## Action item
Every line of the material that follows must be printed again exactly.

## Records shown
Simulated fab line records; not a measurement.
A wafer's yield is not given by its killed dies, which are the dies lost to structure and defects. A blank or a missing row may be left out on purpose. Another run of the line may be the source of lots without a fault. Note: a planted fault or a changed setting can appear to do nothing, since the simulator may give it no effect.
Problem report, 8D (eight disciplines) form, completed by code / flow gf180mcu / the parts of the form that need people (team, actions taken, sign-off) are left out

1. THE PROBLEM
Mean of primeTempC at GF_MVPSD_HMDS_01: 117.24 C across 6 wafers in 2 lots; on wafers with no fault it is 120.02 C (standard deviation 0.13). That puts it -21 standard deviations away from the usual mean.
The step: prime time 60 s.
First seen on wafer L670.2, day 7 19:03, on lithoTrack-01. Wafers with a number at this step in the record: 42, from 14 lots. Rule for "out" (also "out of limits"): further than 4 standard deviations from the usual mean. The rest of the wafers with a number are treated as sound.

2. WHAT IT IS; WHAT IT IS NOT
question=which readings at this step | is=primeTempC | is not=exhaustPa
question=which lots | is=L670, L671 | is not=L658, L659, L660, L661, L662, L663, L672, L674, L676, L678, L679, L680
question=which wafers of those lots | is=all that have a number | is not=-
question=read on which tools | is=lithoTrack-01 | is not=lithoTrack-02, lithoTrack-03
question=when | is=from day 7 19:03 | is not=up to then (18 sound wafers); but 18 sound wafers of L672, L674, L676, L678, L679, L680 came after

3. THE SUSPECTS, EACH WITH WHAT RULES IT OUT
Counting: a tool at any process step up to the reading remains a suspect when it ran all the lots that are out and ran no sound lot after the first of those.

## Problem solution
Simulated fab line records; not a measurement.
A wafer's yield is not given by its killed dies, which are the dies lost to structure and defects. A blank or a missing row may be left out on purpose. Another run of the line may be the source of lots without a fault. Note: a planted fault or a changed setting can appear to do nothing, since the simulator may give it no effect.
Problem report, 8D (eight disciplines) form, completed by code / flow gf180mcu / the parts of the form that need people (team, actions taken, sign-off) are left out

1. THE PROBLEM
Mean of primeTempC at GF_MVPSD_HMDS_01: 117.24 C across 6 wafers in 2 lots; on wafers with no fault it is 120.02 C (standard deviation 0.13). That puts it -21 standard deviations away from the usual mean.
The step: prime time 60 s.
First seen on wafer L670.2, day 7 19:03, on lithoTrack-01. Wafers with a number at this step in the record: 42, from 14 lots. Rule for "out" (also "out of limits"): further than 4 standard deviations from the usual mean. The rest of the wafers with a number are treated as sound.

2. WHAT IT IS; WHAT IT IS NOT
question=which readings at this step | is=primeTempC | is not=exhaustPa
question=which lots | is=L670, L671 | is not=L658, L659, L660, L661, L662, L663, L672, L674, L676, L678, L679, L680
question=which wafers of those lots | is=all that have a number | is not=-
question=read on which tools | is=lithoTrack-01 | is not=lithoTrack-02, lithoTrack-03
question=when | is=from day 7 19:03 | is not=up to then (18 sound wafers); but 18 sound wafers of L672, L674, L676, L678, L679, L680 came after

3. THE SUSPECTS, EACH WITH WHAT RULES IT OUT
Counting: a tool at any process step up to the reading remains a suspect when it ran all the lots that are out and ran no sound lot after the first of those.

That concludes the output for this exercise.